EXERCISE >> Stopping right after the line with "route steps=708 shown", please reproduce the material below exactly from its first line.

DATA PROVIDED >>
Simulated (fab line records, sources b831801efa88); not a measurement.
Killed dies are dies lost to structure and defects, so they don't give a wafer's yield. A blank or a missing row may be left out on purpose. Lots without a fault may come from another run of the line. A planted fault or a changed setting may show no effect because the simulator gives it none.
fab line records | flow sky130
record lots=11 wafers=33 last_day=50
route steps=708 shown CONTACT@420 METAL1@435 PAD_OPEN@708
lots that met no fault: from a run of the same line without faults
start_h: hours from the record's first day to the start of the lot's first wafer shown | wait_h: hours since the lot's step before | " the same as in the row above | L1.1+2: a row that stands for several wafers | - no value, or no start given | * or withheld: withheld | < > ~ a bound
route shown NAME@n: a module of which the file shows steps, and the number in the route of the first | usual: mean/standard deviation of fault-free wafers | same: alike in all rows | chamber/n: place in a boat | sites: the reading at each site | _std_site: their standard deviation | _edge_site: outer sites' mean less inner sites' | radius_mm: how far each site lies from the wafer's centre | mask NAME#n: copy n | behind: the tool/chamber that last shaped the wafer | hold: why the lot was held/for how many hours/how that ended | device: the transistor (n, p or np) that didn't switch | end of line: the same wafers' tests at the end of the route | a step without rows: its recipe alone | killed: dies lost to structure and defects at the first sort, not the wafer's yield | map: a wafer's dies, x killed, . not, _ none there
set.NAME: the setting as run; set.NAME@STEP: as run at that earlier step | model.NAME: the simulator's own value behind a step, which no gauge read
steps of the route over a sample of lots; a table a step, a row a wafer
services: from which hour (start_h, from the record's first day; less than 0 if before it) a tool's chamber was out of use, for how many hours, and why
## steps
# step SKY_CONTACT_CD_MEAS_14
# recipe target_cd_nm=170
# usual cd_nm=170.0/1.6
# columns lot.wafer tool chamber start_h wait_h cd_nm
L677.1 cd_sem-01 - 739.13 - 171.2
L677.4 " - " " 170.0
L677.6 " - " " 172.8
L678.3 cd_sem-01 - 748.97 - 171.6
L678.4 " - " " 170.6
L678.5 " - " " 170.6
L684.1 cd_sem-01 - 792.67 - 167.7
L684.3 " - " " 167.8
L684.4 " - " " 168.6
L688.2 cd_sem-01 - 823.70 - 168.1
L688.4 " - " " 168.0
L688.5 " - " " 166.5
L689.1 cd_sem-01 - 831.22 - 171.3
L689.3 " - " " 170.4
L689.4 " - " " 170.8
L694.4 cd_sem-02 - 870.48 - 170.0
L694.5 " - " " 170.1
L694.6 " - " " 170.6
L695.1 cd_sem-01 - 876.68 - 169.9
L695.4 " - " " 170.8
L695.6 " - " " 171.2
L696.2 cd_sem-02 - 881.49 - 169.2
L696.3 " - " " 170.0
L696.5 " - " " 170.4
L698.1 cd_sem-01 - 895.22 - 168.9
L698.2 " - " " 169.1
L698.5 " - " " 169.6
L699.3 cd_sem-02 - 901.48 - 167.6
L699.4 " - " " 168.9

ANSWER SPACE >>
Simulated (fab line records, sources b831801efa88); not a measurement.
Killed dies are dies lost to structure and defects, so they don't give a wafer's yield. A blank or a missing row may be left out on purpose. Lots without a fault may come from another run of the line. A planted fault or a changed setting may show no effect because the simulator gives it none.
fab line records | flow sky130
record lots=11 wafers=33 last_day=50
route steps=708 shown CONTACT@420 METAL1@435 PAD_OPEN@708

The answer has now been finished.